BEGIN Information given

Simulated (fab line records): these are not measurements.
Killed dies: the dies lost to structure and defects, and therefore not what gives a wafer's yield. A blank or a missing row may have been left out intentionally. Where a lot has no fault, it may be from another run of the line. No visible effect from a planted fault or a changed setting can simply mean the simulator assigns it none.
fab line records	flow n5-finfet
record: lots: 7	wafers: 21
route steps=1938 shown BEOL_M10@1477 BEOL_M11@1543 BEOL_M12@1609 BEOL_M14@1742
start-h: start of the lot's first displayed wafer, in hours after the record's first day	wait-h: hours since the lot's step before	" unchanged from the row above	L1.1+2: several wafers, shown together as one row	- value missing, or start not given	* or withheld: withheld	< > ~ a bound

END Information given

**Work instruction:** Print every entry exactly as written.

**Your response:**
Simulated (fab line records): these are not measurements.
Killed dies: the dies lost to structure and defects, and therefore not what gives a wafer's yield. A blank or a missing row may have been left out intentionally. Where a lot has no fault, it may be from another run of the line. No visible effect from a planted fault or a changed setting can simply mean the simulator assigns it none.
fab line records	flow n5-finfet
record: lots: 7	wafers: 21
route steps=1938 shown BEOL_M10@1477 BEOL_M11@1543 BEOL_M12@1609 BEOL_M14@1742
start-h: start of the lot's first displayed wafer, in hours after the record's first day	wait-h: hours since the lot's step before	" unchanged from the row above	L1.1+2: several wafers, shown together as one row	- value missing, or start not given	* or withheld: withheld	< > ~ a bound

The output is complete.